**Data records**
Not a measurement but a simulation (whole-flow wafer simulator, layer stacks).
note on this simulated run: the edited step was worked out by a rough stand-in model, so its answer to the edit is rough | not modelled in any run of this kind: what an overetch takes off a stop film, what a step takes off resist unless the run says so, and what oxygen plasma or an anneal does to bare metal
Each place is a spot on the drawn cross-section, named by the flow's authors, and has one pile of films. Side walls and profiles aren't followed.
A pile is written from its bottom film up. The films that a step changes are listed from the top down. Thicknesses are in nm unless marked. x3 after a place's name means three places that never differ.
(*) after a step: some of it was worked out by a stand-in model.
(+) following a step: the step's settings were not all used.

**Assignment**
The records above need to be retyped in full, exactly as given.

**Written reply**
Not a measurement but a simulation (whole-flow wafer simulator, layer stacks).
note on this simulated run: the edited step was worked out by a rough stand-in model, so its answer to the edit is rough | not modelled in any run of this kind: what an overetch takes off a stop film, what a step takes off resist unless the run says so, and what oxygen plasma or an anneal does to bare metal
Each place is a spot on the drawn cross-section, named by the flow's authors, and has one pile of films. Side walls and profiles aren't followed.
A pile is written from its bottom film up. The films that a step changes are listed from the top down. Thicknesses are in nm unless marked. x3 after a place's name means three places that never differ.
(*) after a step: some of it was worked out by a stand-in model.
(+) following a step: the step's settings were not all used.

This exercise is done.